WORK REQUEST:
Print every line below. Match each one exactly.

RECORDS SUPPLIED:
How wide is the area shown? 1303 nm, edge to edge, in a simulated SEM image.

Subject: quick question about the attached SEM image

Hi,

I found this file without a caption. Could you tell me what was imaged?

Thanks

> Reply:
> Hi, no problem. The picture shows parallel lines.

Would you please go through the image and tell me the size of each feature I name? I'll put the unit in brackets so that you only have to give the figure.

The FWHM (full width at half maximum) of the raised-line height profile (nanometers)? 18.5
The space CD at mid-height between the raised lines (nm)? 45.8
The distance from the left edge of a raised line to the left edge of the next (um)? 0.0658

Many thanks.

WRITTEN ANSWER:
How wide is the area shown? 1303 nm, edge to edge, in a simulated SEM image.

Subject: quick question about the attached SEM image

Hi,

I found this file without a caption. Could you tell me what was imaged?

Thanks

> Reply:
> Hi, no problem. The picture shows parallel lines.

Would you please go through the image and tell me the size of each feature I name? I'll put the unit in brackets so that you only have to give the figure.

The FWHM (full width at half maximum) of the raised-line height profile (nanometers)? 18.5
The space CD at mid-height between the raised lines (nm)? 45.8
The distance from the left edge of a raised line to the left edge of the next (um)? 0.0658

Many thanks.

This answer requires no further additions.